→ Required action
Your answer should be the lines below from the one with "Tools: polisher for" to the one with "S1: flow of", both included, given again exactly and with nothing added.

-- Data records follows --
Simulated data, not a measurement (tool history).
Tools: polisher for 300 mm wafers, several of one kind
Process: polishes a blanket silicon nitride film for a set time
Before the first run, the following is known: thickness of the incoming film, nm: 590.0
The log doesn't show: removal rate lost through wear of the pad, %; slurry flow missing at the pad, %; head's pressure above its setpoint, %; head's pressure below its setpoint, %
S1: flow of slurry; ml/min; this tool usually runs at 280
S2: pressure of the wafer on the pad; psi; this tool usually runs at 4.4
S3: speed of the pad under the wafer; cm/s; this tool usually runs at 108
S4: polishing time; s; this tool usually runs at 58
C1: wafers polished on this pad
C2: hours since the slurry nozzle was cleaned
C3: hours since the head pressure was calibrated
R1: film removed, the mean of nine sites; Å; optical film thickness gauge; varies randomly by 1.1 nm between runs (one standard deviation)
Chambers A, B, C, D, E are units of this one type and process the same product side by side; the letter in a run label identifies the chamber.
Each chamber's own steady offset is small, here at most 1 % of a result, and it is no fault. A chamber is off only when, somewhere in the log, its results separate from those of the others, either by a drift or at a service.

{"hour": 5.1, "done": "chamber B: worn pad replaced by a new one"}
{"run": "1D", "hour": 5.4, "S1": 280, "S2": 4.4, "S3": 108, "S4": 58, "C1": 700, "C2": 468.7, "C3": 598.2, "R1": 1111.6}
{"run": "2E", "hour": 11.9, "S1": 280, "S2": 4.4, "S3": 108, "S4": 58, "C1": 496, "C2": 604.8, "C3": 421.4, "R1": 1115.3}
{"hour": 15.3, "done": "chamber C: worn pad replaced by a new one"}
-- Data records concluded --

→ Written solution
Tools: polisher for 300 mm wafers, several of one kind
Process: polishes a blanket silicon nitride film for a set time
Before the first run, the following is known: thickness of the incoming film, nm: 590.0
The log doesn't show: removal rate lost through wear of the pad, %; slurry flow missing at the pad, %; head's pressure above its setpoint, %; head's pressure below its setpoint, %
S1: flow of slurry; ml/min; this tool usually runs at 280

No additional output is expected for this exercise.